Please copy exactly the lines that run from the start of the entries to the line containing "215 | 803.95 |", inclusive.

┄┄┄┄┄┄┄┄┄┄

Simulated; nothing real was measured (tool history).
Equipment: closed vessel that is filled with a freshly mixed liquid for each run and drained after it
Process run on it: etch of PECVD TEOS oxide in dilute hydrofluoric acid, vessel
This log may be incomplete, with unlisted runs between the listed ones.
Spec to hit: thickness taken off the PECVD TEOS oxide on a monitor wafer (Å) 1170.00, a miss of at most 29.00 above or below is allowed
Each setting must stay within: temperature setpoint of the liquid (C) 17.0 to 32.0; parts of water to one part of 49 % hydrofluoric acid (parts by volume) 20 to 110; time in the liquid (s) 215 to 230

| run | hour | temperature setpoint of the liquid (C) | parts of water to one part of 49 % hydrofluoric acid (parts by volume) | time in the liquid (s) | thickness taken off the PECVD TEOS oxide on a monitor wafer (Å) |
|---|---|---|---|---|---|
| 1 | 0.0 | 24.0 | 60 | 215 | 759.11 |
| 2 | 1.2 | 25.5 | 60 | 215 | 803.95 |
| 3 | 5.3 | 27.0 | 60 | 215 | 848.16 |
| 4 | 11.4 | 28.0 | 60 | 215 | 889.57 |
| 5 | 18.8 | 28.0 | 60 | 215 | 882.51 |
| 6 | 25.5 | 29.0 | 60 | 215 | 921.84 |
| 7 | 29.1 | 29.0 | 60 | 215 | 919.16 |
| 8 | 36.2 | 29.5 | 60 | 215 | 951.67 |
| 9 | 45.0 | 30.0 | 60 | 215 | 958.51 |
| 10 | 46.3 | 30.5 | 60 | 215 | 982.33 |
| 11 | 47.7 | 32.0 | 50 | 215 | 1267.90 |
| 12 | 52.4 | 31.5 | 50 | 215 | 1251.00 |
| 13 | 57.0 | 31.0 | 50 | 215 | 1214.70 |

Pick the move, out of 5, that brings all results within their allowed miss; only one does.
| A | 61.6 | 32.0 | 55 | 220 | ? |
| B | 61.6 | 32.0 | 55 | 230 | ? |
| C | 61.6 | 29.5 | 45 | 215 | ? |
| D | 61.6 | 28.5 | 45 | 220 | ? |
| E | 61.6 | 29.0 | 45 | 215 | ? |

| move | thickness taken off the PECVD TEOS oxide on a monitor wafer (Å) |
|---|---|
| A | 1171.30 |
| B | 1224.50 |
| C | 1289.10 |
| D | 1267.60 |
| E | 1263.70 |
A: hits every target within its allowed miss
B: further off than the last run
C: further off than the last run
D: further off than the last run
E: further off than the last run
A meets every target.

┄┄┄┄┄┄┄┄┄┄

- YOUR RESPONSE -
Simulated; nothing real was measured (tool history).
Equipment: closed vessel that is filled with a freshly mixed liquid for each run and drained after it
Process run on it: etch of PECVD TEOS oxide in dilute hydrofluoric acid, vessel
This log may be incomplete, with unlisted runs between the listed ones.
Spec to hit: thickness taken off the PECVD TEOS oxide on a monitor wafer (Å) 1170.00, a miss of at most 29.00 above or below is allowed
Each setting must stay within: temperature setpoint of the liquid (C) 17.0 to 32.0; parts of water to one part of 49 % hydrofluoric acid (parts by volume) 20 to 110; time in the liquid (s) 215 to 230

| run | hour | temperature setpoint of the liquid (C) | parts of water to one part of 49 % hydrofluoric acid (parts by volume) | time in the liquid (s) | thickness taken off the PECVD TEOS oxide on a monitor wafer (Å) |
|---|---|---|---|---|---|
| 1 | 0.0 | 24.0 | 60 | 215 | 759.11 |
| 2 | 1.2 | 25.5 | 60 | 215 | 803.95 |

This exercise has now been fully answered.